PROVIDED MATERIAL Block Start

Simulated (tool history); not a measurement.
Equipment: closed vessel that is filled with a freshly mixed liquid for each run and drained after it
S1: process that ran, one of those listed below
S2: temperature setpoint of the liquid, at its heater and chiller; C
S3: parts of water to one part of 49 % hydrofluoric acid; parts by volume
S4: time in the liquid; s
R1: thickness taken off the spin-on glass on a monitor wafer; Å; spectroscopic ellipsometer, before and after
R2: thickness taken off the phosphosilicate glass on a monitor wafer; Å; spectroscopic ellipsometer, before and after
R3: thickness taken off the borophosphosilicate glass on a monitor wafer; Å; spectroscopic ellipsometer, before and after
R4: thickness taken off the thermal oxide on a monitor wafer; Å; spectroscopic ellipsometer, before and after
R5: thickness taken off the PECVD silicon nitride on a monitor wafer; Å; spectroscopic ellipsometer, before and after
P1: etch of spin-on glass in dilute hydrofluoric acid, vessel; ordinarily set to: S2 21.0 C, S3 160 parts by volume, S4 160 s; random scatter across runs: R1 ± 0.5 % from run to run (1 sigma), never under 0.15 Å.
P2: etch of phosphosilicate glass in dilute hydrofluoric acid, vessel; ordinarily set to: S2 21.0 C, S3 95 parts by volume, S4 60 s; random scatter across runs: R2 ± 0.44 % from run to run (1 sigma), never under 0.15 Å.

PROVIDED MATERIAL Block End

• WORK INSTRUCTION:
Retype, exactly and in full, the lines above from the one containing "Equipment: closed vessel" through the one containing "S4: time in the liquid; s".

• TASK ANSWER:
Equipment: closed vessel that is filled with a freshly mixed liquid for each run and drained after it
S1: process that ran, one of those listed below
S2: temperature setpoint of the liquid, at its heater and chiller; C
S3: parts of water to one part of 49 % hydrofluoric acid; parts by volume
S4: time in the liquid; s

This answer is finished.